Assignment
From the data below, retype exactly the lines starting with the one that contains "C2: hours of" and ending with the one that contains "R1: depth of", both included.

Information supplied
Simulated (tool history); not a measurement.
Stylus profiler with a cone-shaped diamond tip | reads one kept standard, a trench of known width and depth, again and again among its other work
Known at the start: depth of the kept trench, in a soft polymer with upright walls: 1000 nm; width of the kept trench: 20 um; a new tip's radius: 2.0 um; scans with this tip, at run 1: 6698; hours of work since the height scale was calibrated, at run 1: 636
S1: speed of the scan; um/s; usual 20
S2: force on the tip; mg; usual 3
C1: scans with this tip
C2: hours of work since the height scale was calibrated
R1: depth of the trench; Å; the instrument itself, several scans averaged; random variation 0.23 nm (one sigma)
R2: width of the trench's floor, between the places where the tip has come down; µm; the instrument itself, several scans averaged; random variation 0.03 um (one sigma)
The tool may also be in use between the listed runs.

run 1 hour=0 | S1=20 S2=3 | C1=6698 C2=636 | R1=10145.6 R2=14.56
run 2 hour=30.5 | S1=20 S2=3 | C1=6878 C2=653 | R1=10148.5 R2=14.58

Exercise result
C2: hours of work since the height scale was calibrated
R1: depth of the trench; Å; the instrument itself, several scans averaged; random variation 0.23 nm (one sigma)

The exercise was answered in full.